Retype every entry exactly, character for character.

---- Data

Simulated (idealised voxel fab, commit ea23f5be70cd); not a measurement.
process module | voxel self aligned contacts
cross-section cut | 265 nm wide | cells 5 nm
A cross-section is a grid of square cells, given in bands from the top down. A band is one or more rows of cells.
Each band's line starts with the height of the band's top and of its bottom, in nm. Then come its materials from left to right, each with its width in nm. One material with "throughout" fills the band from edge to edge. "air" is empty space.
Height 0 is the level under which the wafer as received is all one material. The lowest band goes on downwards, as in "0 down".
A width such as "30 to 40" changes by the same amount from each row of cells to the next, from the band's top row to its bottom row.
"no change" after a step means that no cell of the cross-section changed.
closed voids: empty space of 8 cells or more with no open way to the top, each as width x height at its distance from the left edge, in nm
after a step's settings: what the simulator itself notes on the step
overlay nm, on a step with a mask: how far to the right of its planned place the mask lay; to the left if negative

--------

● **Solution**
Simulated (idealised voxel fab, commit ea23f5be70cd); not a measurement.
process module | voxel self aligned contacts
cross-section cut | 265 nm wide | cells 5 nm
A cross-section is a grid of square cells, given in bands from the top down. A band is one or more rows of cells.
Each band's line starts with the height of the band's top and of its bottom, in nm. Then come its materials from left to right, each with its width in nm. One material with "throughout" fills the band from edge to edge. "air" is empty space.
Height 0 is the level under which the wafer as received is all one material. The lowest band goes on downwards, as in "0 down".
A width such as "30 to 40" changes by the same amount from each row of cells to the next, from the band's top row to its bottom row.
"no change" after a step means that no cell of the cross-section changed.
closed voids: empty space of 8 cells or more with no open way to the top, each as width x height at its distance from the left edge, in nm
after a step's settings: what the simulator itself notes on the step
overlay nm, on a step with a mask: how far to the right of its planned place the mask lay; to the left if negative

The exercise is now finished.